>>>

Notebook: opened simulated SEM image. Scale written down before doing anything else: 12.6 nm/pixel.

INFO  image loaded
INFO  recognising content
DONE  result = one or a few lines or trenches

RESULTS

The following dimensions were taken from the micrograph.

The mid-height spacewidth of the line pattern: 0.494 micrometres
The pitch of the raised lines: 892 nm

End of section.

<<<

* **WORK REQUEST**: Beginning with the line holding "The mid-height spacewidth" and ending with the line holding "The pitch of the raised lines: 892 nm", write out the stretch of material above exactly; add no further lines.

* **WRITTEN REPLY**:
The mid-height spacewidth of the line pattern: 0.494 micrometres
The pitch of the raised lines: 892 nm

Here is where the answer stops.